#### EXTRACTED MATERIAL
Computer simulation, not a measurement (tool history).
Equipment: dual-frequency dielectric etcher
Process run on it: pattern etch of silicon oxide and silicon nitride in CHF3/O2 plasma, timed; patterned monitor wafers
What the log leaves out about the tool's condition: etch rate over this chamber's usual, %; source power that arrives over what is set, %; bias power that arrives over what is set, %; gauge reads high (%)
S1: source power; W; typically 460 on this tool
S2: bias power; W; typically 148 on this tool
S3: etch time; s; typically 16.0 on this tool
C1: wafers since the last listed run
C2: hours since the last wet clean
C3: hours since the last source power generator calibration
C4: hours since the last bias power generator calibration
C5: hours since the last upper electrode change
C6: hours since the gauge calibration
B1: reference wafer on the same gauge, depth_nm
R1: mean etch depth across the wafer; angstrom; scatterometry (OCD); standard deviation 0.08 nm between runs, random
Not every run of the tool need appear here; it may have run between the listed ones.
########

WORK REQUEST: Return the entries in full. Do not alter them.

EXERCISE OUTPUT:
Computer simulation, not a measurement (tool history).
Equipment: dual-frequency dielectric etcher
Process run on it: pattern etch of silicon oxide and silicon nitride in CHF3/O2 plasma, timed; patterned monitor wafers
What the log leaves out about the tool's condition: etch rate over this chamber's usual, %; source power that arrives over what is set, %; bias power that arrives over what is set, %; gauge reads high (%)
S1: source power; W; typically 460 on this tool
S2: bias power; W; typically 148 on this tool
S3: etch time; s; typically 16.0 on this tool
C1: wafers since the last listed run
C2: hours since the last wet clean
C3: hours since the last source power generator calibration
C4: hours since the last bias power generator calibration
C5: hours since the last upper electrode change
C6: hours since the gauge calibration
B1: reference wafer on the same gauge, depth_nm
R1: mean etch depth across the wafer; angstrom; scatterometry (OCD); standard deviation 0.08 nm between runs, random
Not every run of the tool need appear here; it may have run between the listed ones.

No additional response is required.